Data for review:
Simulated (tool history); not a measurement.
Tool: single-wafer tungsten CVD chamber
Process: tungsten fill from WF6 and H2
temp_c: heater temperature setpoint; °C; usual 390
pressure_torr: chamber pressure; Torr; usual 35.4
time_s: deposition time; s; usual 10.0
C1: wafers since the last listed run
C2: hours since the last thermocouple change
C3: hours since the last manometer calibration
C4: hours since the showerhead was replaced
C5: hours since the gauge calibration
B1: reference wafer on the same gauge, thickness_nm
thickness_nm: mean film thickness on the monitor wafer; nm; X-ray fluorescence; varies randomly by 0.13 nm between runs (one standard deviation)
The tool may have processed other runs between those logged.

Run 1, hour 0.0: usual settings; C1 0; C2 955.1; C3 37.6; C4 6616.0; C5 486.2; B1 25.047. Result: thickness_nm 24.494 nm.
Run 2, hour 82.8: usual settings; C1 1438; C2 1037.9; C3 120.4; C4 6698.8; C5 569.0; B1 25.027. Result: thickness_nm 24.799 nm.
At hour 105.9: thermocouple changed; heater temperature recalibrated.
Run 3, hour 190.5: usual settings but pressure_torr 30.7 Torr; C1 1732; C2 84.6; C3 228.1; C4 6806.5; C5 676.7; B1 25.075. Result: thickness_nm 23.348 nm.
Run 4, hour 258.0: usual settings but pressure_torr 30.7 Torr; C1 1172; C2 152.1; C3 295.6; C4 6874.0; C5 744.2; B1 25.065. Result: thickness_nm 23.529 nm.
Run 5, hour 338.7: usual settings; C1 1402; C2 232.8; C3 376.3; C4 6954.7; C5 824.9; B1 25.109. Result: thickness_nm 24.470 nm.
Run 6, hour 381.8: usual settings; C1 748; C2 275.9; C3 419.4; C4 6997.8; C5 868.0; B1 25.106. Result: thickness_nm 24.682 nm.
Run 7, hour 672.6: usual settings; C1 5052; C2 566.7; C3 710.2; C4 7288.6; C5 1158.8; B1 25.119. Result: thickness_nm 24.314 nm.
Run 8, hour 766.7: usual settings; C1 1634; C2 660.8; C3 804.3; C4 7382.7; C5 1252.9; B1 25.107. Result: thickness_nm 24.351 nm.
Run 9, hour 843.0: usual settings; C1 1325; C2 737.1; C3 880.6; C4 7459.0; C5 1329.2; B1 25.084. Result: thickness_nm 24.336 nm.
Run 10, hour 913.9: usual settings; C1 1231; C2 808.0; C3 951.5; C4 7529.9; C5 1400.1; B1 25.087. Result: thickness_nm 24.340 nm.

Activity: Write out a verbatim copy of the data, beginning with its first line and ending with the line that contains "Run 3, hour".

Problem solution:
Simulated (tool history); not a measurement.
Tool: single-wafer tungsten CVD chamber
Process: tungsten fill from WF6 and H2
temp_c: heater temperature setpoint; °C; usual 390
pressure_torr: chamber pressure; Torr; usual 35.4
time_s: deposition time; s; usual 10.0
C1: wafers since the last listed run
C2: hours since the last thermocouple change
C3: hours since the last manometer calibration
C4: hours since the showerhead was replaced
C5: hours since the gauge calibration
B1: reference wafer on the same gauge, thickness_nm
thickness_nm: mean film thickness on the monitor wafer; nm; X-ray fluorescence; varies randomly by 0.13 nm between runs (one standard deviation)
The tool may have processed other runs between those logged.

Run 1, hour 0.0: usual settings; C1 0; C2 955.1; C3 37.6; C4 6616.0; C5 486.2; B1 25.047. Result: thickness_nm 24.494 nm.
Run 2, hour 82.8: usual settings; C1 1438; C2 1037.9; C3 120.4; C4 6698.8; C5 569.0; B1 25.027. Result: thickness_nm 24.799 nm.
At hour 105.9: thermocouple changed; heater temperature recalibrated.
Run 3, hour 190.5: usual settings but pressure_torr 30.7 Torr; C1 1732; C2 84.6; C3 228.1; C4 6806.5; C5 676.7; B1 25.075. Result: thickness_nm 23.348 nm.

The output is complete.